──────────

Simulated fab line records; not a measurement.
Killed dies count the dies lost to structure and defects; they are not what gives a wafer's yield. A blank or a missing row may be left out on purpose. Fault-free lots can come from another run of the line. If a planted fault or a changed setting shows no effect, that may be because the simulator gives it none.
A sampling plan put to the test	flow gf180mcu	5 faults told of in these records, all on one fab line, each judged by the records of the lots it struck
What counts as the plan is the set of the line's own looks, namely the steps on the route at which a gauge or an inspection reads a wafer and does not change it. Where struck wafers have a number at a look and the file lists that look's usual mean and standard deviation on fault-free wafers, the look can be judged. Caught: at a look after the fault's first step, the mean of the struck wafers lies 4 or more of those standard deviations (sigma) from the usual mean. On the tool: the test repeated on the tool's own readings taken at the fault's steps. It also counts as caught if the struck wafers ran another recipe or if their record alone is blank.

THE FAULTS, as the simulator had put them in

──────────

_Assignment_: Copy the material above so that it matches line for line.

_Task response_:
Simulated fab line records; not a measurement.
Killed dies count the dies lost to structure and defects; they are not what gives a wafer's yield. A blank or a missing row may be left out on purpose. Fault-free lots can come from another run of the line. If a planted fault or a changed setting shows no effect, that may be because the simulator gives it none.
A sampling plan put to the test	flow gf180mcu	5 faults told of in these records, all on one fab line, each judged by the records of the lots it struck
What counts as the plan is the set of the line's own looks, namely the steps on the route at which a gauge or an inspection reads a wafer and does not change it. Where struck wafers have a number at a look and the file lists that look's usual mean and standard deviation on fault-free wafers, the look can be judged. Caught: at a look after the fault's first step, the mean of the struck wafers lies 4 or more of those standard deviations (sigma) from the usual mean. On the tool: the test repeated on the tool's own readings taken at the fault's steps. It also counts as caught if the struck wafers ran another recipe or if their record alone is blank.

THE FAULTS, as the simulator had put them in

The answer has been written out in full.